INFORMATION GIVEN >>
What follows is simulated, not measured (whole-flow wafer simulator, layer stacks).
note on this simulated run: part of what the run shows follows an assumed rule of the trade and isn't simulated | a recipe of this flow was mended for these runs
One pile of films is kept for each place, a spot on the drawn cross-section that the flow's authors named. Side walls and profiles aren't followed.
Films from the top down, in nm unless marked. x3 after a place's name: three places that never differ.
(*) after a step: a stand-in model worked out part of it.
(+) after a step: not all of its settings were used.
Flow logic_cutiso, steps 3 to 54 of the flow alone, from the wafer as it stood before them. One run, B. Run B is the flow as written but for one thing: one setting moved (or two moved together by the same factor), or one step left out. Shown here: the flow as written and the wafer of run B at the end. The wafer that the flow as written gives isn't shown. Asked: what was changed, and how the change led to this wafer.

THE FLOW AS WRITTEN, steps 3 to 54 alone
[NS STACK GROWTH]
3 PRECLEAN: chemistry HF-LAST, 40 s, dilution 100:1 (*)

ACTIVITY >> In the answer, the lines from the first line of the data above through the line containing "One pile of" must appear exactly as written, with nothing else.

EXPECTED ANSWER >>
What follows is simulated, not measured (whole-flow wafer simulator, layer stacks).
note on this simulated run: part of what the run shows follows an assumed rule of the trade and isn't simulated | a recipe of this flow was mended for these runs
One pile of films is kept for each place, a spot on the drawn cross-section that the flow's authors named. Side walls and profiles aren't followed.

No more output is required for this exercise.